WORK REQUEST —
Exactly as they appear, restate the lines of the material, from the first through the one containing "The wafer is".

=== DATA TO EXAMINE ===

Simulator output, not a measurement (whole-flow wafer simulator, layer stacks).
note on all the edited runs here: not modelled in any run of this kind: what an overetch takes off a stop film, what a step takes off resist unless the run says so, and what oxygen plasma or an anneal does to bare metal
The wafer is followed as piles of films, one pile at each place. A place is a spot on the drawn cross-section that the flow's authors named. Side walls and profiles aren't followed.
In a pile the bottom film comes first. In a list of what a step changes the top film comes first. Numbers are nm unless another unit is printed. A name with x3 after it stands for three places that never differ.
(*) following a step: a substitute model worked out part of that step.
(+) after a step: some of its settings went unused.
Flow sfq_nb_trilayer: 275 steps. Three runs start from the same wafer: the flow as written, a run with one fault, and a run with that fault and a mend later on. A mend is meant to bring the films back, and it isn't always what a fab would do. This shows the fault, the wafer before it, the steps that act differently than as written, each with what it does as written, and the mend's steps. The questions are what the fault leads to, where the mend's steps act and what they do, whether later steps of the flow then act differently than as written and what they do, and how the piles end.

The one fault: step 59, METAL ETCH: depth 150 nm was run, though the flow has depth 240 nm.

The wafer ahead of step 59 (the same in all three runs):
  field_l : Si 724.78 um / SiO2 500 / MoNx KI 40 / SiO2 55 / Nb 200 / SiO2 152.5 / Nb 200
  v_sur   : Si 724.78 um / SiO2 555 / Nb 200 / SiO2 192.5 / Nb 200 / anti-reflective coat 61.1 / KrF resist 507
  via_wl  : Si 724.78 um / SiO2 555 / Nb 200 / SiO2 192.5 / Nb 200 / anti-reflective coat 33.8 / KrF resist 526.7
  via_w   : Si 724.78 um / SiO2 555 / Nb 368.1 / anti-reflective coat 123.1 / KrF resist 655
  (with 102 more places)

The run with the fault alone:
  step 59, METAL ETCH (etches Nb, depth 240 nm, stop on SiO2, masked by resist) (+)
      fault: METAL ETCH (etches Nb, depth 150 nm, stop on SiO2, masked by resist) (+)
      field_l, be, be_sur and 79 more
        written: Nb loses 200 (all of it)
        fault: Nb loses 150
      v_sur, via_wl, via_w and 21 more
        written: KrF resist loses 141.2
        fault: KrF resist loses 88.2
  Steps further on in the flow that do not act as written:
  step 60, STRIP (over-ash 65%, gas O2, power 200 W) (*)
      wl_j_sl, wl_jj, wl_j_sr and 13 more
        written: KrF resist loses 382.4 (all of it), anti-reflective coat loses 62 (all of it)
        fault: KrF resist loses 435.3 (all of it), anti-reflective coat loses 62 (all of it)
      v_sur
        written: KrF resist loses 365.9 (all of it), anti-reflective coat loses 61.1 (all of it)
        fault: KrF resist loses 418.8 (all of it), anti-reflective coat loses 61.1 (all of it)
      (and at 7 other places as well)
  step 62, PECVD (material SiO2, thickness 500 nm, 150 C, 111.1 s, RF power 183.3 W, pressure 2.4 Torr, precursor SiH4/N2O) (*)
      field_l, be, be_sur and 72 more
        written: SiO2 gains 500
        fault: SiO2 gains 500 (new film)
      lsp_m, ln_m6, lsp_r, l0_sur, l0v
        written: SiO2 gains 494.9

===

EXERCISE RESPONSE —
Simulator output, not a measurement (whole-flow wafer simulator, layer stacks).
note on all the edited runs here: not modelled in any run of this kind: what an overetch takes off a stop film, what a step takes off resist unless the run says so, and what oxygen plasma or an anneal does to bare metal
The wafer is followed as piles of films, one pile at each place. A place is a spot on the drawn cross-section that the flow's authors named. Side walls and profiles aren't followed.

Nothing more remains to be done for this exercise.